- **INFORMATION SUPPLIED**
——
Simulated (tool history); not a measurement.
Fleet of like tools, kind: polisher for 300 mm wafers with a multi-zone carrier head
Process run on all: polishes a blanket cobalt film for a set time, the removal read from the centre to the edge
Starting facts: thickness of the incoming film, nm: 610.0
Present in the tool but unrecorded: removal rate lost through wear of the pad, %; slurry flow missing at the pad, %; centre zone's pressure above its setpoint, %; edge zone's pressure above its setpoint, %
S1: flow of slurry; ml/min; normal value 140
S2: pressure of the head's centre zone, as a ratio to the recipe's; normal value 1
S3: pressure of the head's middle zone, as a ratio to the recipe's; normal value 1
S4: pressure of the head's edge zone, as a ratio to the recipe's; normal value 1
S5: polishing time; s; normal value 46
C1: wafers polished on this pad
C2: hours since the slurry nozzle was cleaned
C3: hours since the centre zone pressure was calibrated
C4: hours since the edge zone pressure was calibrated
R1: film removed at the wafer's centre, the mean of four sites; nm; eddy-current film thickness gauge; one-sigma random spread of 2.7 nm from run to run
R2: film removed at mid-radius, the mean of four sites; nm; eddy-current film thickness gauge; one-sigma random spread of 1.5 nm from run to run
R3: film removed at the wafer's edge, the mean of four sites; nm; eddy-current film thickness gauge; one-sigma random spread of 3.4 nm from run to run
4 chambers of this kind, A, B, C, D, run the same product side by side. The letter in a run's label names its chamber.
——

- **WORK INSTRUCTION**
All that is wanted is a faithful reproduction of the line above with "S2: pressure of", the line with "C3: hours since", and every line in between.

- **RESPONSE AREA**
S2: pressure of the head's centre zone, as a ratio to the recipe's; normal value 1
S3: pressure of the head's middle zone, as a ratio to the recipe's; normal value 1
S4: pressure of the head's edge zone, as a ratio to the recipe's; normal value 1
S5: polishing time; s; normal value 46
C1: wafers polished on this pad
C2: hours since the slurry nozzle was cleaned
C3: hours since the centre zone pressure was calibrated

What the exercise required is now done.